- Opening Delimiter -
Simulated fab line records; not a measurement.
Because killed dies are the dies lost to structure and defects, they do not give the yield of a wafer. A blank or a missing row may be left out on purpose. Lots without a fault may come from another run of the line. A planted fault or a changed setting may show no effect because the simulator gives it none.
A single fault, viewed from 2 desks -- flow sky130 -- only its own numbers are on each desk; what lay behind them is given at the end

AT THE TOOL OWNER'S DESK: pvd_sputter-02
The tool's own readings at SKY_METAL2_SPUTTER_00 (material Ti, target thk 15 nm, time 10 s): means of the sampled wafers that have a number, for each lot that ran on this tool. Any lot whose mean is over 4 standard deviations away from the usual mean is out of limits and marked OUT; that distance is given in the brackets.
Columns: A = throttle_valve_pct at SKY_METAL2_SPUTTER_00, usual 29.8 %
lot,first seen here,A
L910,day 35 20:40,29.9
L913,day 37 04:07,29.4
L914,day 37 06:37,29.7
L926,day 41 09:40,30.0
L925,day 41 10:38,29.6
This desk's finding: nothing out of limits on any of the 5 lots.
- Closing Delimiter -

* [REQUIREMENT]: Retype all of the records above without a single alteration.

* [EXERCISE SOLUTION]:
Simulated fab line records; not a measurement.
Because killed dies are the dies lost to structure and defects, they do not give the yield of a wafer. A blank or a missing row may be left out on purpose. Lots without a fault may come from another run of the line. A planted fault or a changed setting may show no effect because the simulator gives it none.
A single fault, viewed from 2 desks -- flow sky130 -- only its own numbers are on each desk; what lay behind them is given at the end

AT THE TOOL OWNER'S DESK: pvd_sputter-02
The tool's own readings at SKY_METAL2_SPUTTER_00 (material Ti, target thk 15 nm, time 10 s): means of the sampled wafers that have a number, for each lot that ran on this tool. Any lot whose mean is over 4 standard deviations away from the usual mean is out of limits and marked OUT; that distance is given in the brackets.
Columns: A = throttle_valve_pct at SKY_METAL2_SPUTTER_00, usual 29.8 %
lot,first seen here,A
L910,day 35 20:40,29.9
L913,day 37 04:07,29.4
L914,day 37 06:37,29.7
L926,day 41 09:40,30.0
L925,day 41 10:38,29.6
This desk's finding: nothing out of limits on any of the 5 lots.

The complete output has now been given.